WORK ITEM: Below are the records; give again exactly the line with "move=E removed=1100.40", the line with "E: the biggest", and each line that lies between them, and nothing besides.

RECORDS SUPPLIED:
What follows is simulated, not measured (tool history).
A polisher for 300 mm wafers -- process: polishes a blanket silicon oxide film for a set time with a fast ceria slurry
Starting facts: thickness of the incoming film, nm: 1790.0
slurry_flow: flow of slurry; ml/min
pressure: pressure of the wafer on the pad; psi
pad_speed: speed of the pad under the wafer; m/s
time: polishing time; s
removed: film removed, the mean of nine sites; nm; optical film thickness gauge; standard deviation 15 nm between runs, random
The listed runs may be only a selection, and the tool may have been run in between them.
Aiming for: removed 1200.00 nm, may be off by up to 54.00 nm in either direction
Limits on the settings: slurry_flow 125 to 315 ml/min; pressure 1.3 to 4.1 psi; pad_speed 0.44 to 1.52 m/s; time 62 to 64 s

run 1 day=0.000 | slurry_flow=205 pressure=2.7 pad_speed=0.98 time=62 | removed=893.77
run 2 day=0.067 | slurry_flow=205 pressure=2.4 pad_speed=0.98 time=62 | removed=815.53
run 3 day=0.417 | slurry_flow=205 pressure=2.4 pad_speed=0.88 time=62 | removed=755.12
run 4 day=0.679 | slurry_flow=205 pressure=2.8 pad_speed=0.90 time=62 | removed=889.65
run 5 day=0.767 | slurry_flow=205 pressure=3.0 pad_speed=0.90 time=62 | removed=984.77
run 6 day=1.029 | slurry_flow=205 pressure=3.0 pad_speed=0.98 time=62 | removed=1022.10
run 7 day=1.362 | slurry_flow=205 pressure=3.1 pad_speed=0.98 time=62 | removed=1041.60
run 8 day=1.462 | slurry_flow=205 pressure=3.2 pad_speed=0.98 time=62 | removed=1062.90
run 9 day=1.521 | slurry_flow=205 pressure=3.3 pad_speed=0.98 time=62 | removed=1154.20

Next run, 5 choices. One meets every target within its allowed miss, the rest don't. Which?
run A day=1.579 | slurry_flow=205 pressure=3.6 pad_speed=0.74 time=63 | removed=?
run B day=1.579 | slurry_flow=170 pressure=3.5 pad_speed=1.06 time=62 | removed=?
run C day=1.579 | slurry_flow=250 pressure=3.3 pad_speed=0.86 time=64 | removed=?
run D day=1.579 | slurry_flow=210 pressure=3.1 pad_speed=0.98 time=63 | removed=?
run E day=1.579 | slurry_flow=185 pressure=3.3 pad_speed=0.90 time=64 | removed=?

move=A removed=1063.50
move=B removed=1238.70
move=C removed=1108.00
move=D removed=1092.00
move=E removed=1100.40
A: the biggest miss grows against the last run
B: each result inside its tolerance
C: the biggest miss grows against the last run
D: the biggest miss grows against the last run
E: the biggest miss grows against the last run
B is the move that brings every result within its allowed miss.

EXPECTED ANSWER:
move=E removed=1100.40
A: the biggest miss grows against the last run
B: each result inside its tolerance
C: the biggest miss grows against the last run
D: the biggest miss grows against the last run
E: the biggest miss grows against the last run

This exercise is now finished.